WORK INSTRUCTION | As you work through the listing, transcribe every line exactly as it reads.

EXTRACTED MATERIAL |
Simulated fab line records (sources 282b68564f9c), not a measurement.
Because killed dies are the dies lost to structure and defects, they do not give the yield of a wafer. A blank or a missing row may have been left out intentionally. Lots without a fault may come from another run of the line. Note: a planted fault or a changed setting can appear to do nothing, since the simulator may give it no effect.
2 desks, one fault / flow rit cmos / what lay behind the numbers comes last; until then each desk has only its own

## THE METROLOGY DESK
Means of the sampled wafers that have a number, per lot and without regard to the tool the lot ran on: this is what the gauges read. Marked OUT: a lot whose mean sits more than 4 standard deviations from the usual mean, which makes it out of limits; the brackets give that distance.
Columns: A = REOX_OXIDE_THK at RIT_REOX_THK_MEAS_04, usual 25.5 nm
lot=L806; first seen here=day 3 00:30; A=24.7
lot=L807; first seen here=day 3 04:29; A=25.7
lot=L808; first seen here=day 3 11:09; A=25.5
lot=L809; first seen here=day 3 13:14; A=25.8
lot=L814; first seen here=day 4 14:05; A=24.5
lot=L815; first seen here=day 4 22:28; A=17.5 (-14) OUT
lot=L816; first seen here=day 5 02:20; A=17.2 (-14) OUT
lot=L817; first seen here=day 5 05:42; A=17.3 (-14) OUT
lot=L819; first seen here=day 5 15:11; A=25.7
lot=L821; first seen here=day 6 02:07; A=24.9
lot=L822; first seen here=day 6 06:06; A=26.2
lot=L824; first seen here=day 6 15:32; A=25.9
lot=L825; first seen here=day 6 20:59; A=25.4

RESPONSE |
Simulated fab line records (sources 282b68564f9c), not a measurement.
Because killed dies are the dies lost to structure and defects, they do not give the yield of a wafer. A blank or a missing row may have been left out intentionally. Lots without a fault may come from another run of the line. Note: a planted fault or a changed setting can appear to do nothing, since the simulator may give it no effect.
2 desks, one fault / flow rit cmos / what lay behind the numbers comes last; until then each desk has only its own

## THE METROLOGY DESK
Means of the sampled wafers that have a number, per lot and without regard to the tool the lot ran on: this is what the gauges read. Marked OUT: a lot whose mean sits more than 4 standard deviations from the usual mean, which makes it out of limits; the brackets give that distance.
Columns: A = REOX_OXIDE_THK at RIT_REOX_THK_MEAS_04, usual 25.5 nm
lot=L806; first seen here=day 3 00:30; A=24.7
lot=L807; first seen here=day 3 04:29; A=25.7
lot=L808; first seen here=day 3 11:09; A=25.5
lot=L809; first seen here=day 3 13:14; A=25.8
lot=L814; first seen here=day 4 14:05; A=24.5
lot=L815; first seen here=day 4 22:28; A=17.5 (-14) OUT
lot=L816; first seen here=day 5 02:20; A=17.2 (-14) OUT
lot=L817; first seen here=day 5 05:42; A=17.3 (-14) OUT
lot=L819; first seen here=day 5 15:11; A=25.7
lot=L821; first seen here=day 6 02:07; A=24.9
lot=L822; first seen here=day 6 06:06; A=26.2
lot=L824; first seen here=day 6 15:32; A=25.9
lot=L825; first seen here=day 6 20:59; A=25.4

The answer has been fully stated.